┌─ Information

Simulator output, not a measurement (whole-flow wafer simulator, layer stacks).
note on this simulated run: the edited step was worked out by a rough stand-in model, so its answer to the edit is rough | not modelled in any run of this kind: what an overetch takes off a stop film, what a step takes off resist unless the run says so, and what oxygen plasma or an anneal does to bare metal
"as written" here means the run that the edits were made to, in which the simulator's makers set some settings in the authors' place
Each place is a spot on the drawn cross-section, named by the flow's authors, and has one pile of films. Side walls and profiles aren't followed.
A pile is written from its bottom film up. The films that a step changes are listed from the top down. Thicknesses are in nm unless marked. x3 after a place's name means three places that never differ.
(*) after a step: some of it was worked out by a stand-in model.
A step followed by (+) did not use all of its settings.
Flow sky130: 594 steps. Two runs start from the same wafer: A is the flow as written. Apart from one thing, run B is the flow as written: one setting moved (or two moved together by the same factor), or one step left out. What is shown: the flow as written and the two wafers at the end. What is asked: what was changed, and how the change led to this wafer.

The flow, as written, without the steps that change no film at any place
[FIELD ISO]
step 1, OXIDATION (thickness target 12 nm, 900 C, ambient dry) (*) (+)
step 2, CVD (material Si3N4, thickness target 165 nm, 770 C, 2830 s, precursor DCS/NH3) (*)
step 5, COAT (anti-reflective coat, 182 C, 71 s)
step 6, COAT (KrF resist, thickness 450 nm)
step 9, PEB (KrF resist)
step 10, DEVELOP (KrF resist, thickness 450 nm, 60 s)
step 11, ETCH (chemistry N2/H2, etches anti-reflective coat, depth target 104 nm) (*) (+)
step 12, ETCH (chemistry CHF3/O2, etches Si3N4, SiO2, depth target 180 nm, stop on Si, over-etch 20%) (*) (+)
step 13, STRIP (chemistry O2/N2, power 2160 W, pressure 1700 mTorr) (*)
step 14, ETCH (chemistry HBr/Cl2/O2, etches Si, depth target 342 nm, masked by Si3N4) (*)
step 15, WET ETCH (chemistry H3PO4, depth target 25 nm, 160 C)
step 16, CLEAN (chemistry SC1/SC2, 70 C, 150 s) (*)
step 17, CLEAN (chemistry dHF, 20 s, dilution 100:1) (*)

└─

Work order >>
Please copy the lines in the records above between the one holding "step 9, PEB (KrF resist)" and the one holding "step 16, CLEAN", inclusive, exactly and with no other line.

Result >>
step 9, PEB (KrF resist)
step 10, DEVELOP (KrF resist, thickness 450 nm, 60 s)
step 11, ETCH (chemistry N2/H2, etches anti-reflective coat, depth target 104 nm) (*) (+)
step 12, ETCH (chemistry CHF3/O2, etches Si3N4, SiO2, depth target 180 nm, stop on Si, over-etch 20%) (*) (+)
step 13, STRIP (chemistry O2/N2, power 2160 W, pressure 1700 mTorr) (*)
step 14, ETCH (chemistry HBr/Cl2/O2, etches Si, depth target 342 nm, masked by Si3N4) (*)
step 15, WET ETCH (chemistry H3PO4, depth target 25 nm, 160 C)
step 16, CLEAN (chemistry SC1/SC2, 70 C, 150 s) (*)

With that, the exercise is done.